Activity:
Look below for the line containing "Killed dies are"; from there through the line containing "Chamber matching |", both lines included, please set down each line exactly and nothing else.

Information provided:
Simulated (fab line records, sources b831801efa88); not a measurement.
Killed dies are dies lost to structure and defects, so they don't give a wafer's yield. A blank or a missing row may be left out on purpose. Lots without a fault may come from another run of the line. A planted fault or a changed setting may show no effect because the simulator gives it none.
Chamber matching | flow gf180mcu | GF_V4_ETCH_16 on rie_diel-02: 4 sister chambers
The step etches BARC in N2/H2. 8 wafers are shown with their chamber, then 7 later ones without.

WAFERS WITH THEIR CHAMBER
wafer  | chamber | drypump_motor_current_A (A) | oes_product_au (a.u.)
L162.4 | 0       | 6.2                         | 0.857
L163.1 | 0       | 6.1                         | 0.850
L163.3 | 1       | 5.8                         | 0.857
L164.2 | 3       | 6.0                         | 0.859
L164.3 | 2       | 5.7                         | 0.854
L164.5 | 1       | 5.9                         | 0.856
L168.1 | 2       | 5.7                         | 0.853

Answer box:
Killed dies are dies lost to structure and defects, so they don't give a wafer's yield. A blank or a missing row may be left out on purpose. Lots without a fault may come from another run of the line. A planted fault or a changed setting may show no effect because the simulator gives it none.
Chamber matching | flow gf180mcu | GF_V4_ETCH_16 on rie_diel-02: 4 sister chambers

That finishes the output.